MATERIAL SHOWN below:
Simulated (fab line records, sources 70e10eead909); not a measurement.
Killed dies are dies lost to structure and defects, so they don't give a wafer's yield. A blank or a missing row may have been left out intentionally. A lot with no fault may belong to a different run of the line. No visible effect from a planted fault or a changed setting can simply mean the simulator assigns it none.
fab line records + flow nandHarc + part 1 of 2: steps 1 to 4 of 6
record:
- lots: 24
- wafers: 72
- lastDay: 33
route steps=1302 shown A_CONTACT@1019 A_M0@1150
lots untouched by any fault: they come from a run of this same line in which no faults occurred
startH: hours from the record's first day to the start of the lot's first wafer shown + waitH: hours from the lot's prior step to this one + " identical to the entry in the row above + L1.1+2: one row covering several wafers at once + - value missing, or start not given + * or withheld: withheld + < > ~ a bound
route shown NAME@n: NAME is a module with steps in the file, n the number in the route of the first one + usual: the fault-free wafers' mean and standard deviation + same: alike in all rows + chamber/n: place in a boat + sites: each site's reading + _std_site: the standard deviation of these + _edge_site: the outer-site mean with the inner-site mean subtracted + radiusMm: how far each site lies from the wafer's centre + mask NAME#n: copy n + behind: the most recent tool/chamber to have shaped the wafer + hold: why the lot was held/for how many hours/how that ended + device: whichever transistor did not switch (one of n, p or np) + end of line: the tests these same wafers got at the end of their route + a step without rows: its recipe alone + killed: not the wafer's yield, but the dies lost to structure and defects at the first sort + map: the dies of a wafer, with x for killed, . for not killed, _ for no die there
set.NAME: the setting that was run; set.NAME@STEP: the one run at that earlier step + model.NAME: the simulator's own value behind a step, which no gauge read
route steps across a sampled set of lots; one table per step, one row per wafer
End of MATERIAL SHOWN.

▸ **WORK REQUEST**: Going down from the first line of the entries above, restate each line word for word until the line holding "startH: hours from" is done.

▸ **RESPONSE**:
Simulated (fab line records, sources 70e10eead909); not a measurement.
Killed dies are dies lost to structure and defects, so they don't give a wafer's yield. A blank or a missing row may have been left out intentionally. A lot with no fault may belong to a different run of the line. No visible effect from a planted fault or a changed setting can simply mean the simulator assigns it none.
fab line records + flow nandHarc + part 1 of 2: steps 1 to 4 of 6
record:
- lots: 24
- wafers: 72
- lastDay: 33
route steps=1302 shown A_CONTACT@1019 A_M0@1150
lots untouched by any fault: they come from a run of this same line in which no faults occurred
startH: hours from the record's first day to the start of the lot's first wafer shown + waitH: hours from the lot's prior step to this one + " identical to the entry in the row above + L1.1+2: one row covering several wafers at once + - value missing, or start not given + * or withheld: withheld + < > ~ a bound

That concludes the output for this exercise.